○ ○ ○

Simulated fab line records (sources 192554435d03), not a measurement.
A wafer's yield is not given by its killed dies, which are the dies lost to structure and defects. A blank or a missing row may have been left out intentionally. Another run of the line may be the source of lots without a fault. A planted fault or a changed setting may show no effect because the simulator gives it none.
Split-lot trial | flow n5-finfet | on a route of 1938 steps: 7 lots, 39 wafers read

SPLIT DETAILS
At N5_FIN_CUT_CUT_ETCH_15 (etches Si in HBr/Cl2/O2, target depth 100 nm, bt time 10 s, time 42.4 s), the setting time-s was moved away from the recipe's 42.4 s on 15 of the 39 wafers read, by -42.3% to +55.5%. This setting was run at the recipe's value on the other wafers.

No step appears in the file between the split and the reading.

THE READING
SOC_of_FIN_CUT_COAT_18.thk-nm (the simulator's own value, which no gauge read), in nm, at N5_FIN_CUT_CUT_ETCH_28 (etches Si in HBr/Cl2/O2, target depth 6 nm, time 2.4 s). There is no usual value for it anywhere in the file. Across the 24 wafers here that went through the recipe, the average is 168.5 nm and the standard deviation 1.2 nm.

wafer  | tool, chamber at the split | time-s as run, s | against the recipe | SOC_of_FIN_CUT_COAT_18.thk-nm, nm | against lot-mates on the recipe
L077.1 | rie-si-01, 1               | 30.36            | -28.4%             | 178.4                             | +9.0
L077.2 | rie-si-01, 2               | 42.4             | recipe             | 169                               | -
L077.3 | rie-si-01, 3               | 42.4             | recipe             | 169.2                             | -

○ ○ ○

* EXERCISE *
All that is needed is the exact run of lines above from the line containing "SOC_of_FIN_CUT_COAT_18.thk-nm (the simulator's" through the line containing "L077.2 | rie-si-01, 2", both of them included.

* TASK RESULT *
SOC_of_FIN_CUT_COAT_18.thk-nm (the simulator's own value, which no gauge read), in nm, at N5_FIN_CUT_CUT_ETCH_28 (etches Si in HBr/Cl2/O2, target depth 6 nm, time 2.4 s). There is no usual value for it anywhere in the file. Across the 24 wafers here that went through the recipe, the average is 168.5 nm and the standard deviation 1.2 nm.

wafer  | tool, chamber at the split | time-s as run, s | against the recipe | SOC_of_FIN_CUT_COAT_18.thk-nm, nm | against lot-mates on the recipe
L077.1 | rie-si-01, 1               | 30.36            | -28.4%             | 178.4                             | +9.0
L077.2 | rie-si-01, 2               | 42.4             | recipe             | 169                               | -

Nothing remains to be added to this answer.